************
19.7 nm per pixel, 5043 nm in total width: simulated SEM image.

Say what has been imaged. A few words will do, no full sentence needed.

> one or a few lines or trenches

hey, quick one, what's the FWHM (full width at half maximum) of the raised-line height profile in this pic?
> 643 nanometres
************

WORK REQUEST: Transcribe exactly, and only, the lines from the opening line of the records through the line containing "hey, quick one, what's".

REPLY:
19.7 nm per pixel, 5043 nm in total width: simulated SEM image.

Say what has been imaged. A few words will do, no full sentence needed.

> one or a few lines or trenches

hey, quick one, what's the FWHM (full width at half maximum) of the raised-line height profile in this pic?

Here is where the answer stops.